= Work task =
Once the data has been read, print it back in full, exactly.

= Data extract =
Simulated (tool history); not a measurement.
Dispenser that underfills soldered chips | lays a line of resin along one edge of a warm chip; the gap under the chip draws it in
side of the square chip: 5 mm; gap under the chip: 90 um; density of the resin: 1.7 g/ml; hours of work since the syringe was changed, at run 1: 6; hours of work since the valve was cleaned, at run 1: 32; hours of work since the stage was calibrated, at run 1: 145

= Task answer =
Simulated (tool history); not a measurement.
Dispenser that underfills soldered chips | lays a line of resin along one edge of a warm chip; the gap under the chip draws it in
side of the square chip: 5 mm; gap under the chip: 90 um; density of the resin: 1.7 g/ml; hours of work since the syringe was changed, at run 1: 6; hours of work since the valve was cleaned, at run 1: 32; hours of work since the stage was calibrated, at run 1: 145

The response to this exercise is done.